(Entries supplied Opens)

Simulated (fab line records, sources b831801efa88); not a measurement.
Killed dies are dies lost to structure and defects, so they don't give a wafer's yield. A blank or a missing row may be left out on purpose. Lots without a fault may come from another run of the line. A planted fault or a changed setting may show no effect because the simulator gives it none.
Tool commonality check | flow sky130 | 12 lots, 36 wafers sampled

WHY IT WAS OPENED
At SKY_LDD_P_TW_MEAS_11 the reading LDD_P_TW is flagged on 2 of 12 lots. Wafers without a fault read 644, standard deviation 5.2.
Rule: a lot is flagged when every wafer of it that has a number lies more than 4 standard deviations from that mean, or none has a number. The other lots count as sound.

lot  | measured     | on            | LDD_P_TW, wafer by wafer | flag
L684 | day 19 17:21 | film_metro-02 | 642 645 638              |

(Entries supplied Closes)

_Work instruction_.
Transcribe each of the records above exactly.

_Exercise solution_.
Simulated (fab line records, sources b831801efa88); not a measurement.
Killed dies are dies lost to structure and defects, so they don't give a wafer's yield. A blank or a missing row may be left out on purpose. Lots without a fault may come from another run of the line. A planted fault or a changed setting may show no effect because the simulator gives it none.
Tool commonality check | flow sky130 | 12 lots, 36 wafers sampled

WHY IT WAS OPENED
At SKY_LDD_P_TW_MEAS_11 the reading LDD_P_TW is flagged on 2 of 12 lots. Wafers without a fault read 644, standard deviation 5.2.
Rule: a lot is flagged when every wafer of it that has a number lies more than 4 standard deviations from that mean, or none has a number. The other lots count as sound.

lot  | measured     | on            | LDD_P_TW, wafer by wafer | flag
L684 | day 19 17:21 | film_metro-02 | 642 645 638              |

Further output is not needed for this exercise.